■ Excerpted records:
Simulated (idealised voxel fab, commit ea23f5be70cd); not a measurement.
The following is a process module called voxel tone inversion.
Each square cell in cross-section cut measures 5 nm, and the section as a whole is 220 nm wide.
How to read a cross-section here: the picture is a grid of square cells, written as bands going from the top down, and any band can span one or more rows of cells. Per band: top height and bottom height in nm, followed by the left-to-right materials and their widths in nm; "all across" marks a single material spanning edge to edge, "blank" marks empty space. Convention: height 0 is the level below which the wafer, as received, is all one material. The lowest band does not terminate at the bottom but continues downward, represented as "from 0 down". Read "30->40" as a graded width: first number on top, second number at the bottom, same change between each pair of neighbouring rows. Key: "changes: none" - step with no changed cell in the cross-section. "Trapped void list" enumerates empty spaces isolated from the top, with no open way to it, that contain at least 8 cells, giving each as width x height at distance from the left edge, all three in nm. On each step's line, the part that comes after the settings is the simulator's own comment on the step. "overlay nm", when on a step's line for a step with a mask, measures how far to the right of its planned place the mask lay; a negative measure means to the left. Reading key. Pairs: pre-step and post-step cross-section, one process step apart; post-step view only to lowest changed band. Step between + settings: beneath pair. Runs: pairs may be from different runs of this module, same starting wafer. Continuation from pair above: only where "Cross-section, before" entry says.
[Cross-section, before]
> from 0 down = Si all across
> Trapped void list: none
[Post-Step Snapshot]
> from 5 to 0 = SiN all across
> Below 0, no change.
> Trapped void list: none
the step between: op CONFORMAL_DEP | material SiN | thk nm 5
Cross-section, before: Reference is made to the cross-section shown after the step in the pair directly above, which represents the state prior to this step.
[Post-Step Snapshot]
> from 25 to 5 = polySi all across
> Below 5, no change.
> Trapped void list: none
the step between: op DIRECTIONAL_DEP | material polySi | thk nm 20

■ Requirement:
From the first line of the records to the line containing "Each square cell", inclusive, transcribe everything exactly and leave out the rest.

■ Task output:
Simulated (idealised voxel fab, commit ea23f5be70cd); not a measurement.
The following is a process module called voxel tone inversion.
Each square cell in cross-section cut measures 5 nm, and the section as a whole is 220 nm wide.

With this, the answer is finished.